- **ASSIGNED TASK**
Reproduce the records below exactly, with nothing altered.

- **RECORDED INFORMATION**
****************************************
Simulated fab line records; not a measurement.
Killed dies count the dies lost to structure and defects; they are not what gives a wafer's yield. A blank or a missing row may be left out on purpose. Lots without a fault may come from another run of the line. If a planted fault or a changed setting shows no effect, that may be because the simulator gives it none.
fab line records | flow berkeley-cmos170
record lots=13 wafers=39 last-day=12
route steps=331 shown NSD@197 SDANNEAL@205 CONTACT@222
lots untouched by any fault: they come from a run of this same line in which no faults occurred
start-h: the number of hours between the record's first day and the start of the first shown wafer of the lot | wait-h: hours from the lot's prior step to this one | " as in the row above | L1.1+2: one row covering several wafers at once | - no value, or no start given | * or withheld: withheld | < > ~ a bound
****************************************

- **RESPONSE AREA**
Simulated fab line records; not a measurement.
Killed dies count the dies lost to structure and defects; they are not what gives a wafer's yield. A blank or a missing row may be left out on purpose. Lots without a fault may come from another run of the line. If a planted fault or a changed setting shows no effect, that may be because the simulator gives it none.
fab line records | flow berkeley-cmos170
record lots=13 wafers=39 last-day=12
route steps=331 shown NSD@197 SDANNEAL@205 CONTACT@222
lots untouched by any fault: they come from a run of this same line in which no faults occurred
start-h: the number of hours between the record's first day and the start of the first shown wafer of the lot | wait-h: hours from the lot's prior step to this one | " as in the row above | L1.1+2: one row covering several wafers at once | - no value, or no start given | * or withheld: withheld | < > ~ a bound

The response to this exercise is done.